════════
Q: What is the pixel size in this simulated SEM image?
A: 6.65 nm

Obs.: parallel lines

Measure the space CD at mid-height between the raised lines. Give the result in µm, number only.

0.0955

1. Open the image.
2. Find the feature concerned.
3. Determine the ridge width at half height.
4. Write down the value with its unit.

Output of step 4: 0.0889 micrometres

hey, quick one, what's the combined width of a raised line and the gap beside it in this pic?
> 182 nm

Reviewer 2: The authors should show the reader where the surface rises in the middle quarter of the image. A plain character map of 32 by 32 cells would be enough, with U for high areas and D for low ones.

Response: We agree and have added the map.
════════

# [REQUIRED ACTION]
Reproduce the listing above character for character.

# [TASK OUTPUT]
Q: What is the pixel size in this simulated SEM image?
A: 6.65 nm

Obs.: parallel lines

Measure the space CD at mid-height between the raised lines. Give the result in µm, number only.

0.0955

1. Open the image.
2. Find the feature concerned.
3. Determine the ridge width at half height.
4. Write down the value with its unit.

Output of step 4: 0.0889 micrometres

hey, quick one, what's the combined width of a raised line and the gap beside it in this pic?
> 182 nm

Reviewer 2: The authors should show the reader where the surface rises in the middle quarter of the image. A plain character map of 32 by 32 cells would be enough, with U for high areas and D for low ones.

Response: We agree and have added the map.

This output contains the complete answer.